» **REQUIREMENT**
The data that follows should be copied out exactly.

» **EXTRACTED DATA**
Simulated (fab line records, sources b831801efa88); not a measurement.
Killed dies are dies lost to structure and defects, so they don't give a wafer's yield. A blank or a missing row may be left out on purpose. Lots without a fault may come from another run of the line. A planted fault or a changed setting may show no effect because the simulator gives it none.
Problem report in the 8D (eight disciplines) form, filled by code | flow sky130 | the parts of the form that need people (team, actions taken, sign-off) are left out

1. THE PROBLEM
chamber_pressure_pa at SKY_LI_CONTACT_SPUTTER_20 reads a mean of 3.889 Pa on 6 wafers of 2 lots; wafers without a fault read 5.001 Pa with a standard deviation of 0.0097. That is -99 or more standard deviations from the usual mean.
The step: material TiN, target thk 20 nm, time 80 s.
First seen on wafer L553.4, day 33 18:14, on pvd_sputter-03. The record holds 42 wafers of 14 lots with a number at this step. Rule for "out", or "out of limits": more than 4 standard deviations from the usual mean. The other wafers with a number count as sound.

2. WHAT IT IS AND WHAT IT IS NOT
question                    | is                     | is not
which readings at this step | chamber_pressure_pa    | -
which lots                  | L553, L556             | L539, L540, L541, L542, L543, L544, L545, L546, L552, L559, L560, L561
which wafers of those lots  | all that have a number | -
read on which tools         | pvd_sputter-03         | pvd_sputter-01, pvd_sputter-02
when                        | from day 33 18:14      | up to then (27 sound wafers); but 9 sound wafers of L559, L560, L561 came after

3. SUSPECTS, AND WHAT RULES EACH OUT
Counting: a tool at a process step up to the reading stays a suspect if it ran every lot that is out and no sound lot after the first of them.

» **TASK RESULT**
Simulated (fab line records, sources b831801efa88); not a measurement.
Killed dies are dies lost to structure and defects, so they don't give a wafer's yield. A blank or a missing row may be left out on purpose. Lots without a fault may come from another run of the line. A planted fault or a changed setting may show no effect because the simulator gives it none.
Problem report in the 8D (eight disciplines) form, filled by code | flow sky130 | the parts of the form that need people (team, actions taken, sign-off) are left out

1. THE PROBLEM
chamber_pressure_pa at SKY_LI_CONTACT_SPUTTER_20 reads a mean of 3.889 Pa on 6 wafers of 2 lots; wafers without a fault read 5.001 Pa with a standard deviation of 0.0097. That is -99 or more standard deviations from the usual mean.
The step: material TiN, target thk 20 nm, time 80 s.
First seen on wafer L553.4, day 33 18:14, on pvd_sputter-03. The record holds 42 wafers of 14 lots with a number at this step. Rule for "out", or "out of limits": more than 4 standard deviations from the usual mean. The other wafers with a number count as sound.

2. WHAT IT IS AND WHAT IT IS NOT
question                    | is                     | is not
which readings at this step | chamber_pressure_pa    | -
which lots                  | L553, L556             | L539, L540, L541, L542, L543, L544, L545, L546, L552, L559, L560, L561
which wafers of those lots  | all that have a number | -
read on which tools         | pvd_sputter-03         | pvd_sputter-01, pvd_sputter-02
when                        | from day 33 18:14      | up to then (27 sound wafers); but 9 sound wafers of L559, L560, L561 came after

3. SUSPECTS, AND WHAT RULES EACH OUT
Counting: a tool at a process step up to the reading stays a suspect if it ran every lot that is out and no sound lot after the first of them.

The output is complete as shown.